DATA RECORDS:
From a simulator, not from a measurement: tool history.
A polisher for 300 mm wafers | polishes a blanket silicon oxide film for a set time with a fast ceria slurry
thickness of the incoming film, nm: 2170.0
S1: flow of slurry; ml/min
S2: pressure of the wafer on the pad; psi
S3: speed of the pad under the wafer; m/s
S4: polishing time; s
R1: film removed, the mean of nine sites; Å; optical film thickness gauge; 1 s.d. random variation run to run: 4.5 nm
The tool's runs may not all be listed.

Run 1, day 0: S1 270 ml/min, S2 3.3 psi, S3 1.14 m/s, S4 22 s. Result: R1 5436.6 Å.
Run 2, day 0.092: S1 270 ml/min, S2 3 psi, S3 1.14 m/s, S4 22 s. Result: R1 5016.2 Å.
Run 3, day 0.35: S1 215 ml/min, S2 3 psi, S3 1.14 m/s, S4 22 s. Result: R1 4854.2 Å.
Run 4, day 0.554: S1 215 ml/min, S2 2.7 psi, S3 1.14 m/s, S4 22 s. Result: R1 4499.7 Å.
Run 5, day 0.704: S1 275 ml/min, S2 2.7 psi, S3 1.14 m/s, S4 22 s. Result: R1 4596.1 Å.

ASSIGNMENT: Begin with the first line of the records and finish with the line containing "S2: pressure of the wafer on the pad; psi". Reproduce those lines exactly, both ends included, and nothing else.

TASK OUTPUT:
From a simulator, not from a measurement: tool history.
A polisher for 300 mm wafers | polishes a blanket silicon oxide film for a set time with a fast ceria slurry
thickness of the incoming film, nm: 2170.0
S1: flow of slurry; ml/min
S2: pressure of the wafer on the pad; psi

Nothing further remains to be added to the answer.